**WORK REQUEST:**
Copy the lines below verbatim. Begin with the first and end with the line containing "time: polishing time; s; usual 62".

**PROVIDED RECORDS:**
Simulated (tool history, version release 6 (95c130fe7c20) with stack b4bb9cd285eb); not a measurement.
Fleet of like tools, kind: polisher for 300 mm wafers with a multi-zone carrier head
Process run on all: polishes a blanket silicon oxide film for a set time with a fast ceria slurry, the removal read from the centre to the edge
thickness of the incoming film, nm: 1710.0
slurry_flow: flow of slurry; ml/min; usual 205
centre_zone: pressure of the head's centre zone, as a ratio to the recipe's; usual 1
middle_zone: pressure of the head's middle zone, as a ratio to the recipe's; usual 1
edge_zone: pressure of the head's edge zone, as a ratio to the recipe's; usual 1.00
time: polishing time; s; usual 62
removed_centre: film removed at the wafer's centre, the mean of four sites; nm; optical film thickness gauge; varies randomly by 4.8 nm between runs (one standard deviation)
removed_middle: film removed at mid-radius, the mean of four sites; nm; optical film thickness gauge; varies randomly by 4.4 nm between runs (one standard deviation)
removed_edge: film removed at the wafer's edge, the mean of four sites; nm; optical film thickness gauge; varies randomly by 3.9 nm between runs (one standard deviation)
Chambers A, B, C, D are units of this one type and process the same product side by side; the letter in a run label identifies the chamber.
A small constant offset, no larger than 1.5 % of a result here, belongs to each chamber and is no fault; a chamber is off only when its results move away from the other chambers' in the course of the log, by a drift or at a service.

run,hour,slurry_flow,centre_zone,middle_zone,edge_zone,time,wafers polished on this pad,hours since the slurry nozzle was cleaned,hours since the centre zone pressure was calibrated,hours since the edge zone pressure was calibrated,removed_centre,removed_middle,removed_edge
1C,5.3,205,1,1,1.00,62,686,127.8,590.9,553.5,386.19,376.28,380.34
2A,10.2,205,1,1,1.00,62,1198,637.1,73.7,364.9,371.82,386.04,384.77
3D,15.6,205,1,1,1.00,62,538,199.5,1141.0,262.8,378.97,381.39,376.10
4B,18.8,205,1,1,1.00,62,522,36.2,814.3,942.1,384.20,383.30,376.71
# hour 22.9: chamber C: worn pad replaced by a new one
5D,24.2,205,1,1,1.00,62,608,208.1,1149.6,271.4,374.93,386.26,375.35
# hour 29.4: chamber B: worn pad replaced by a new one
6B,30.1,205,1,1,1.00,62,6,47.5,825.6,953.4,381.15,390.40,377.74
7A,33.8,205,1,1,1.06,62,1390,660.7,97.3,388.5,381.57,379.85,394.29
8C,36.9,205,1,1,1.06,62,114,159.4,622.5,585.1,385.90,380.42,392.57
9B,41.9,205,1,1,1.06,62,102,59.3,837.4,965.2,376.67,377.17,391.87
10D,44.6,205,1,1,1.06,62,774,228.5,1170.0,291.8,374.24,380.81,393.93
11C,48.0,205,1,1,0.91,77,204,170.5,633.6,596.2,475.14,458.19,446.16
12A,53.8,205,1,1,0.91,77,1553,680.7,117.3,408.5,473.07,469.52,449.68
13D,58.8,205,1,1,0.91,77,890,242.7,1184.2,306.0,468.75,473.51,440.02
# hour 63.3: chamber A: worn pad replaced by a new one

**EXERCISE SOLUTION:**
Simulated (tool history, version release 6 (95c130fe7c20) with stack b4bb9cd285eb); not a measurement.
Fleet of like tools, kind: polisher for 300 mm wafers with a multi-zone carrier head
Process run on all: polishes a blanket silicon oxide film for a set time with a fast ceria slurry, the removal read from the centre to the edge
thickness of the incoming film, nm: 1710.0
slurry_flow: flow of slurry; ml/min; usual 205
centre_zone: pressure of the head's centre zone, as a ratio to the recipe's; usual 1
middle_zone: pressure of the head's middle zone, as a ratio to the recipe's; usual 1
edge_zone: pressure of the head's edge zone, as a ratio to the recipe's; usual 1.00
time: polishing time; s; usual 62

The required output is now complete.